◆ **Work instruction**: What you give back should be exactly the opening lines of the data, ending with the line that contains "(*) following a" and including it.

Listed entries Block Start
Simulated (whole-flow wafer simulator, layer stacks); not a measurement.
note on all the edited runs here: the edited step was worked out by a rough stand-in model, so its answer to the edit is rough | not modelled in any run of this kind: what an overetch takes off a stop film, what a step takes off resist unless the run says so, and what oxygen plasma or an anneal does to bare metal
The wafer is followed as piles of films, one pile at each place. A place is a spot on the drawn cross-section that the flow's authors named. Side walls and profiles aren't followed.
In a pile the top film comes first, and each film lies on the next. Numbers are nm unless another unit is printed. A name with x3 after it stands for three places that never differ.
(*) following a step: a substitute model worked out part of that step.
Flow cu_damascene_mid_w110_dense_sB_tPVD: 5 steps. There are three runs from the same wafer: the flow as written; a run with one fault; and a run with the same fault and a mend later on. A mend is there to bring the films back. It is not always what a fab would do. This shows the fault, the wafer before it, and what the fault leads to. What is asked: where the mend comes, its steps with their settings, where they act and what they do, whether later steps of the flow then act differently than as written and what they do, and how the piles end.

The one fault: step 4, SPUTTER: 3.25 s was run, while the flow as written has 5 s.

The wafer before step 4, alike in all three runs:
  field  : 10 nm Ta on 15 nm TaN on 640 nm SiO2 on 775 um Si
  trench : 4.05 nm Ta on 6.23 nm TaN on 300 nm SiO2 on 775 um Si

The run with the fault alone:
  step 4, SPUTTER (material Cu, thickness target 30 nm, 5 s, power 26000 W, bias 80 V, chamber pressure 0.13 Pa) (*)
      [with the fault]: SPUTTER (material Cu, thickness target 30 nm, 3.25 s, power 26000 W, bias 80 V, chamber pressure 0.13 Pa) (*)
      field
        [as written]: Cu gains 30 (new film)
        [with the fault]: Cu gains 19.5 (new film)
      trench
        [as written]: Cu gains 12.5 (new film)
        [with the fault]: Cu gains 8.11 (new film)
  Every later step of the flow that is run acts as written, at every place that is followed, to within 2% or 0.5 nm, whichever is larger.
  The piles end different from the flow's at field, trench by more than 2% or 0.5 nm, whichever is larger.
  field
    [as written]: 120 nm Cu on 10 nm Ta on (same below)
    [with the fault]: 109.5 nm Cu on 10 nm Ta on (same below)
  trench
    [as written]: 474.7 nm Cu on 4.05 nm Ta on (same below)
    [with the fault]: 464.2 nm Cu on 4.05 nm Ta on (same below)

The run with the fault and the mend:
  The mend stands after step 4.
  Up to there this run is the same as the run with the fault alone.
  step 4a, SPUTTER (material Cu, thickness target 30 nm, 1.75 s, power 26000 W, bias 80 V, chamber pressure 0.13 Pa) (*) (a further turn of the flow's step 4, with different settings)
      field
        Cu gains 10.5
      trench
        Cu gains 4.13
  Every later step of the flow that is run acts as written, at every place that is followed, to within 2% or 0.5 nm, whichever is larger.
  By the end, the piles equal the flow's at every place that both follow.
Listed entries Block End

◆ **Answer section**:
Simulated (whole-flow wafer simulator, layer stacks); not a measurement.
note on all the edited runs here: the edited step was worked out by a rough stand-in model, so its answer to the edit is rough | not modelled in any run of this kind: what an overetch takes off a stop film, what a step takes off resist unless the run says so, and what oxygen plasma or an anneal does to bare metal
The wafer is followed as piles of films, one pile at each place. A place is a spot on the drawn cross-section that the flow's authors named. Side walls and profiles aren't followed.
In a pile the top film comes first, and each film lies on the next. Numbers are nm unless another unit is printed. A name with x3 after it stands for three places that never differ.
(*) following a step: a substitute model worked out part of that step.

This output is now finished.